********

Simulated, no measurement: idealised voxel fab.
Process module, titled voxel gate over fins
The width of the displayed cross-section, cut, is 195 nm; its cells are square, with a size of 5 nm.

********

- [Activity]
Repeat back all entries verbatim.

- [Task answer]
Simulated, no measurement: idealised voxel fab.
Process module, titled voxel gate over fins
The width of the displayed cross-section, cut, is 195 nm; its cells are square, with a size of 5 nm.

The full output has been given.